Brief
From the top of the records below, return each line exactly, ending with the line that contains "Each place is".

Top of Excerpted records

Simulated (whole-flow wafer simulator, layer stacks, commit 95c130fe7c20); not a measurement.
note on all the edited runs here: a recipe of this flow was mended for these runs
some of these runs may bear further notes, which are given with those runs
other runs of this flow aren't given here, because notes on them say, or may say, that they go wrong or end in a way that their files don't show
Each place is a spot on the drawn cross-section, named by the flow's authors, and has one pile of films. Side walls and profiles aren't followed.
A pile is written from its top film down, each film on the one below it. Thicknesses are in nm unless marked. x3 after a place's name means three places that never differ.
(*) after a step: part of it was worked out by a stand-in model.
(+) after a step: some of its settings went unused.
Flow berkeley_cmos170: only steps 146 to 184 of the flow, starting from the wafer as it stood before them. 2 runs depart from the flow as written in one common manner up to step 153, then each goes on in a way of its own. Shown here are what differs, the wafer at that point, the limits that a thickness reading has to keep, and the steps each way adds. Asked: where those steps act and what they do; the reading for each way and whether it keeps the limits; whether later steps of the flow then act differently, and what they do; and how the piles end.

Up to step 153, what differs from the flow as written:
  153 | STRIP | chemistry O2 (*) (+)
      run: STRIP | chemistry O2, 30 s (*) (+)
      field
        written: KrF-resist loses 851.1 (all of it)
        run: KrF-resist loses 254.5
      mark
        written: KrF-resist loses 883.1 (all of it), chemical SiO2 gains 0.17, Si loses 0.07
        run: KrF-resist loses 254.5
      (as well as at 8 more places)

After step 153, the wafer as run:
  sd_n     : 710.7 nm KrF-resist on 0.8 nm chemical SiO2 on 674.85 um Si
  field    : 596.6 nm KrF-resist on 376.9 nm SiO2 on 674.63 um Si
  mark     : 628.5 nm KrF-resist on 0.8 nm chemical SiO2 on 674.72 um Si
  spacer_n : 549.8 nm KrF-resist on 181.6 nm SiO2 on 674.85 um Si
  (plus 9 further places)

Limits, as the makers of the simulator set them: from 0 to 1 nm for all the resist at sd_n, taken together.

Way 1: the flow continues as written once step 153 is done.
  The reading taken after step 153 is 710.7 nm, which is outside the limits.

Bottom of Excerpted records

Result
Simulated (whole-flow wafer simulator, layer stacks, commit 95c130fe7c20); not a measurement.
note on all the edited runs here: a recipe of this flow was mended for these runs
some of these runs may bear further notes, which are given with those runs
other runs of this flow aren't given here, because notes on them say, or may say, that they go wrong or end in a way that their files don't show
Each place is a spot on the drawn cross-section, named by the flow's authors, and has one pile of films. Side walls and profiles aren't followed.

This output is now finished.